### Required action
Restate the listing below with no word altered.

---- Raw data

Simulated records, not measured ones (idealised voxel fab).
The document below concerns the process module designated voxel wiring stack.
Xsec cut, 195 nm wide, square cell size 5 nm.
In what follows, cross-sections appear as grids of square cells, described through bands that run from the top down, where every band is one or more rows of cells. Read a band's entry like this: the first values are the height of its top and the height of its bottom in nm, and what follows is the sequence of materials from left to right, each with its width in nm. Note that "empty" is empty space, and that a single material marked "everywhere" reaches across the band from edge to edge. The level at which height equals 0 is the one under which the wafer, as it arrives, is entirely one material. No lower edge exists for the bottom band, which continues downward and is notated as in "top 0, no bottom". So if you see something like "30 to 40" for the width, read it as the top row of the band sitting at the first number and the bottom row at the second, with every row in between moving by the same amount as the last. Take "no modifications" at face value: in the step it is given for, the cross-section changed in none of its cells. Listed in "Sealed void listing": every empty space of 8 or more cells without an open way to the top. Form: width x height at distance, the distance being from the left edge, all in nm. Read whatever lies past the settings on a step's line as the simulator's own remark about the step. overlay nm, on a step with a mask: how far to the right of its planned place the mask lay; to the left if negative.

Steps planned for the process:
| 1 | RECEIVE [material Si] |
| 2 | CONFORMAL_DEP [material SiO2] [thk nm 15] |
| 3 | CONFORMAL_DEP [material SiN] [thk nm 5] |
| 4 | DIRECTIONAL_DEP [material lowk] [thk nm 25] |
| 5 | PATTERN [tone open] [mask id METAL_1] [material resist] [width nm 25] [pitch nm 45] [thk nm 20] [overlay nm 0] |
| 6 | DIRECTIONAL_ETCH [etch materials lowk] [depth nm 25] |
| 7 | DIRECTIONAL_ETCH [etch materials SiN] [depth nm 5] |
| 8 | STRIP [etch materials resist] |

--------

### Task answer
Simulated records, not measured ones (idealised voxel fab).
The document below concerns the process module designated voxel wiring stack.
Xsec cut, 195 nm wide, square cell size 5 nm.
In what follows, cross-sections appear as grids of square cells, described through bands that run from the top down, where every band is one or more rows of cells. Read a band's entry like this: the first values are the height of its top and the height of its bottom in nm, and what follows is the sequence of materials from left to right, each with its width in nm. Note that "empty" is empty space, and that a single material marked "everywhere" reaches across the band from edge to edge. The level at which height equals 0 is the one under which the wafer, as it arrives, is entirely one material. No lower edge exists for the bottom band, which continues downward and is notated as in "top 0, no bottom". So if you see something like "30 to 40" for the width, read it as the top row of the band sitting at the first number and the bottom row at the second, with every row in between moving by the same amount as the last. Take "no modifications" at face value: in the step it is given for, the cross-section changed in none of its cells. Listed in "Sealed void listing": every empty space of 8 or more cells without an open way to the top. Form: width x height at distance, the distance being from the left edge, all in nm. Read whatever lies past the settings on a step's line as the simulator's own remark about the step. overlay nm, on a step with a mask: how far to the right of its planned place the mask lay; to the left if negative.

Steps planned for the process:
| 1 | RECEIVE [material Si] |
| 2 | CONFORMAL_DEP [material SiO2] [thk nm 15] |
| 3 | CONFORMAL_DEP [material SiN] [thk nm 5] |
| 4 | DIRECTIONAL_DEP [material lowk] [thk nm 25] |
| 5 | PATTERN [tone open] [mask id METAL_1] [material resist] [width nm 25] [pitch nm 45] [thk nm 20] [overlay nm 0] |
| 6 | DIRECTIONAL_ETCH [etch materials lowk] [depth nm 25] |
| 7 | DIRECTIONAL_ETCH [etch materials SiN] [depth nm 5] |
| 8 | STRIP [etch materials resist] |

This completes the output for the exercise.